- _Required action_: Return the data below exactly, but only from the line containing "step: NHARC_P_STI_OXIDE_29" through the line containing "step: NHARC_P_STI_EBR_05", with both of those lines included.

** Opening Study material block **
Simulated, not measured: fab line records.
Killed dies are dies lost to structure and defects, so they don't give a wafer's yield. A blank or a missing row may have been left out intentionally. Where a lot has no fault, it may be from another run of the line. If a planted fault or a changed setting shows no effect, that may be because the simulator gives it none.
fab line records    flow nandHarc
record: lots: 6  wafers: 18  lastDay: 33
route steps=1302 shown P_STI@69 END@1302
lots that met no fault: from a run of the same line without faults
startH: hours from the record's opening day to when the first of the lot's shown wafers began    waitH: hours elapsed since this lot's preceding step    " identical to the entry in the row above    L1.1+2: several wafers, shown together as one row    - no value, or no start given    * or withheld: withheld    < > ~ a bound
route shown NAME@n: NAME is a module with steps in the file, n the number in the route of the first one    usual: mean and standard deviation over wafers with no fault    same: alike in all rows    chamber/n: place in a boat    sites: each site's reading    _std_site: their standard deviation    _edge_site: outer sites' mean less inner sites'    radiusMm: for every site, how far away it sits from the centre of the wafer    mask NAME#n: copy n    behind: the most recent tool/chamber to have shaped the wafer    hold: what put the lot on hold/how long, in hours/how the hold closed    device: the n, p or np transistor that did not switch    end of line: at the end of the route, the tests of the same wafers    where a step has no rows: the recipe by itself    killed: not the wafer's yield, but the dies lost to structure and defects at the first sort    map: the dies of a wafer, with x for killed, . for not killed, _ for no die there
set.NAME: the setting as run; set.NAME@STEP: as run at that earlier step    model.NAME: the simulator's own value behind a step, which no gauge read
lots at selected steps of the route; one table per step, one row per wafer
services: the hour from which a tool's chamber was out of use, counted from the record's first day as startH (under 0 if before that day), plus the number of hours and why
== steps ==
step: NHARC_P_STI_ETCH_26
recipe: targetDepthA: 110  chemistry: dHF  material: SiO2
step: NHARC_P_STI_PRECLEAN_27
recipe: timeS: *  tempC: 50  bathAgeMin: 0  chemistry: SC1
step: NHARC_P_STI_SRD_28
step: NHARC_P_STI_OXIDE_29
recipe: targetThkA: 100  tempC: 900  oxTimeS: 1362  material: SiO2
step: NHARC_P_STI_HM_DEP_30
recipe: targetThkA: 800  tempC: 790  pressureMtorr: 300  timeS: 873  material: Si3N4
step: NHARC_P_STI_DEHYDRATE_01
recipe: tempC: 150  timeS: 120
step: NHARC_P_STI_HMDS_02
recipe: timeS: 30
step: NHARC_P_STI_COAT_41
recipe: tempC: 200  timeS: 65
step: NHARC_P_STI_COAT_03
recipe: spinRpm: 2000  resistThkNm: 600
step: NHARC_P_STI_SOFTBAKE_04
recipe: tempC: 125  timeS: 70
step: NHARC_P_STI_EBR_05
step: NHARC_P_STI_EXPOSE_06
** Closing Study material block **

- _Answer box_:
step: NHARC_P_STI_OXIDE_29
recipe: targetThkA: 100  tempC: 900  oxTimeS: 1362  material: SiO2
step: NHARC_P_STI_HM_DEP_30
recipe: targetThkA: 800  tempC: 790  pressureMtorr: 300  timeS: 873  material: Si3N4
step: NHARC_P_STI_DEHYDRATE_01
recipe: tempC: 150  timeS: 120
step: NHARC_P_STI_HMDS_02
recipe: timeS: 30
step: NHARC_P_STI_COAT_41
recipe: tempC: 200  timeS: 65
step: NHARC_P_STI_COAT_03
recipe: spinRpm: 2000  resistThkNm: 600
step: NHARC_P_STI_SOFTBAKE_04
recipe: tempC: 125  timeS: 70
step: NHARC_P_STI_EBR_05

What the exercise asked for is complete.